+++

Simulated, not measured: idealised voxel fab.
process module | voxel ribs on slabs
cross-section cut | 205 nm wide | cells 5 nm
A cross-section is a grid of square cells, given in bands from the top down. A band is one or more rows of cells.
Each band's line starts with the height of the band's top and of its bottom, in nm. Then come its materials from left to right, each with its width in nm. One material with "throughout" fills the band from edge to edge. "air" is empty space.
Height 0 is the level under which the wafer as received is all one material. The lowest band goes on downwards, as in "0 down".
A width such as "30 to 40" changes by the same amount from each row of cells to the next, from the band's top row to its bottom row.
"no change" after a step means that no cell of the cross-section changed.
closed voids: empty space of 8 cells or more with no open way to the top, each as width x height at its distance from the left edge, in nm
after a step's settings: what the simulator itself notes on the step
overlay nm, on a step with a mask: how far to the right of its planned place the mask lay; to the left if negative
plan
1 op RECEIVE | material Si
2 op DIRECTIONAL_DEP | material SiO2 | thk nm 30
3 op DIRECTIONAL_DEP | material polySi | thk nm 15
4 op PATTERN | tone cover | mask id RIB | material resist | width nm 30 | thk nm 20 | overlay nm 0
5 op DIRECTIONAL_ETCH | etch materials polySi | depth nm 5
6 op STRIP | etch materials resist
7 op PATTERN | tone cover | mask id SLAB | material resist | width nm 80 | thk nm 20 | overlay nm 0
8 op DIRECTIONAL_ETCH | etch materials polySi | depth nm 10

+++

Activity: Print, please, the lines from the first line of the material through the line that contains "A cross-section is", exactly as written and with nothing added.

Task solution:
Simulated, not measured: idealised voxel fab.
process module | voxel ribs on slabs
cross-section cut | 205 nm wide | cells 5 nm
A cross-section is a grid of square cells, given in bands from the top down. A band is one or more rows of cells.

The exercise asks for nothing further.